**** Given data

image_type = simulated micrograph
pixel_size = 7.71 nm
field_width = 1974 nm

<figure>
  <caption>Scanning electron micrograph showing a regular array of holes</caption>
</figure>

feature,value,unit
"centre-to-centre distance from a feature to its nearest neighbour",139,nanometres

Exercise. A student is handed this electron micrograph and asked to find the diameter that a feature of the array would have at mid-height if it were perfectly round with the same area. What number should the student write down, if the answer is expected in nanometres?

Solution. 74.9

********

> Assignment
The full listing should be reproduced exactly.

> Exercise output
image_type = simulated micrograph
pixel_size = 7.71 nm
field_width = 1974 nm

<figure>
  <caption>Scanning electron micrograph showing a regular array of holes</caption>
</figure>

feature,value,unit
"centre-to-centre distance from a feature to its nearest neighbour",139,nanometres

Exercise. A student is handed this electron micrograph and asked to find the diameter that a feature of the array would have at mid-height if it were perfectly round with the same area. What number should the student write down, if the answer is expected in nanometres?

Solution. 74.9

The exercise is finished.